REQUIRED ACTION: Please return the material exactly; leave no entry out.

DATA EXTRACTS:
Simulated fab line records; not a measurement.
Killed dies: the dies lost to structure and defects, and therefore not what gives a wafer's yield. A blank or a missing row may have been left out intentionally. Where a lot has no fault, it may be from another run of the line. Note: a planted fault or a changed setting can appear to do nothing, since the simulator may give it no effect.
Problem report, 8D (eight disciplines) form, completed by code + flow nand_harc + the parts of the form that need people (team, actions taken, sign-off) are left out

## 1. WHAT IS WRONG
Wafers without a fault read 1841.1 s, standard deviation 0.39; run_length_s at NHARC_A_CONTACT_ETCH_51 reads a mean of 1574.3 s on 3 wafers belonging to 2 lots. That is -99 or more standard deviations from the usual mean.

WRITTEN REPLY:
Simulated fab line records; not a measurement.
Killed dies: the dies lost to structure and defects, and therefore not what gives a wafer's yield. A blank or a missing row may have been left out intentionally. Where a lot has no fault, it may be from another run of the line. Note: a planted fault or a changed setting can appear to do nothing, since the simulator may give it no effect.
Problem report, 8D (eight disciplines) form, completed by code + flow nand_harc + the parts of the form that need people (team, actions taken, sign-off) are left out

## 1. WHAT IS WRONG
Wafers without a fault read 1841.1 s, standard deviation 0.39; run_length_s at NHARC_A_CONTACT_ETCH_51 reads a mean of 1574.3 s on 3 wafers belonging to 2 lots. That is -99 or more standard deviations from the usual mean.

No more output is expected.